:: Dataset content ::
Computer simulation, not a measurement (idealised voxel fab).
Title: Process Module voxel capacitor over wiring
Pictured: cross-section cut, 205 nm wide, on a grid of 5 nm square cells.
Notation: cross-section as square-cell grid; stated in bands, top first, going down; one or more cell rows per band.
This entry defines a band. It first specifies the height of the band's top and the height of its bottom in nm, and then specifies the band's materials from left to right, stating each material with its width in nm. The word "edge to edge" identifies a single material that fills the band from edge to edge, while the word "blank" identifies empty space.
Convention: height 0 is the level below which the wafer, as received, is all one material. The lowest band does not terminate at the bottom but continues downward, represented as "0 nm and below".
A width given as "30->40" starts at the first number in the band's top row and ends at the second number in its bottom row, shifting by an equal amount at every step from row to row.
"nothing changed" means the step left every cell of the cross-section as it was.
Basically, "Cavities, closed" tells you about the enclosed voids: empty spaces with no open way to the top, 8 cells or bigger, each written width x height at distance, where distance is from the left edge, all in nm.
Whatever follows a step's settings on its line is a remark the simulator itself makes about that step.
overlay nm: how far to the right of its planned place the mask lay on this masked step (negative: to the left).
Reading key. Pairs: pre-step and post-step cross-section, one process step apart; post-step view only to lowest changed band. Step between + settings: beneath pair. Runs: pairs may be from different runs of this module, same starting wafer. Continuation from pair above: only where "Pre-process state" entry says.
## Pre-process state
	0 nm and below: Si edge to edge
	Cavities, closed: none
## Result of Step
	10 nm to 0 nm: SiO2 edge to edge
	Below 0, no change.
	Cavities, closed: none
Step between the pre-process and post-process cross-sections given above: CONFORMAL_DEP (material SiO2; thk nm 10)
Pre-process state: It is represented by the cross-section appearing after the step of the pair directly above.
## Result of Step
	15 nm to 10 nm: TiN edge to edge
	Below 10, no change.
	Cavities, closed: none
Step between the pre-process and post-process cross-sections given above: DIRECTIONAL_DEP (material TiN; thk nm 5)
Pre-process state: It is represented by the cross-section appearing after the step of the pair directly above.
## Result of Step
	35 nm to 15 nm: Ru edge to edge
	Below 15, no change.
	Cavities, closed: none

:: Work instruction ::
Leave out every line after the one with "Whatever follows a". Reproduce the material above exactly from its first line through that line.

:: Exercise result ::
Computer simulation, not a measurement (idealised voxel fab).
Title: Process Module voxel capacitor over wiring
Pictured: cross-section cut, 205 nm wide, on a grid of 5 nm square cells.
Notation: cross-section as square-cell grid; stated in bands, top first, going down; one or more cell rows per band.
This entry defines a band. It first specifies the height of the band's top and the height of its bottom in nm, and then specifies the band's materials from left to right, stating each material with its width in nm. The word "edge to edge" identifies a single material that fills the band from edge to edge, while the word "blank" identifies empty space.
Convention: height 0 is the level below which the wafer, as received, is all one material. The lowest band does not terminate at the bottom but continues downward, represented as "0 nm and below".
A width given as "30->40" starts at the first number in the band's top row and ends at the second number in its bottom row, shifting by an equal amount at every step from row to row.
"nothing changed" means the step left every cell of the cross-section as it was.
Basically, "Cavities, closed" tells you about the enclosed voids: empty spaces with no open way to the top, 8 cells or bigger, each written width x height at distance, where distance is from the left edge, all in nm.
Whatever follows a step's settings on its line is a remark the simulator itself makes about that step.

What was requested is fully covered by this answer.